Reproduce the entire listing word for word.

## DATA PROVIDED
========================================

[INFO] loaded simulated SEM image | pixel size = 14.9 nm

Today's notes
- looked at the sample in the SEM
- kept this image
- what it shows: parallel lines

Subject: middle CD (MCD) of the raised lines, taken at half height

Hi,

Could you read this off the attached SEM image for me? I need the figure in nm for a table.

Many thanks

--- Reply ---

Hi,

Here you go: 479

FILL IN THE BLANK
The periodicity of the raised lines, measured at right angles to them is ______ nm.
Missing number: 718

========================================

## RESPONSE BOX
[INFO] loaded simulated SEM image | pixel size = 14.9 nm

Today's notes
- looked at the sample in the SEM
- kept this image
- what it shows: parallel lines

Subject: middle CD (MCD) of the raised lines, taken at half height

Hi,

Could you read this off the attached SEM image for me? I need the figure in nm for a table.

Many thanks

--- Reply ---

Hi,

Here you go: 479

FILL IN THE BLANK
The periodicity of the raised lines, measured at right angles to them is ______ nm.
Missing number: 718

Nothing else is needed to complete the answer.